**WORK REQUEST:** All of the records need to be retyped exactly, with no line dropped.

**ENTRIES SUPPLIED:**

+---+

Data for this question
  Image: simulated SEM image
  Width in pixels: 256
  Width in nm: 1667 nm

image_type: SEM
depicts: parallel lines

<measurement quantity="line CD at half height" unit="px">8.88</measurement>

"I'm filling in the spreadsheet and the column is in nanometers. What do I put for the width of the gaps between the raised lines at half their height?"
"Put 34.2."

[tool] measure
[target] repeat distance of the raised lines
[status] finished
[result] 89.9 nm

+---+

**WRITTEN RESPONSE:**
Data for this question
  Image: simulated SEM image
  Width in pixels: 256
  Width in nm: 1667 nm

image_type: SEM
depicts: parallel lines

<measurement quantity="line CD at half height" unit="px">8.88</measurement>

"I'm filling in the spreadsheet and the column is in nanometers. What do I put for the width of the gaps between the raised lines at half their height?"
"Put 34.2."

[tool] measure
[target] repeat distance of the raised lines
[status] finished
[result] 89.9 nm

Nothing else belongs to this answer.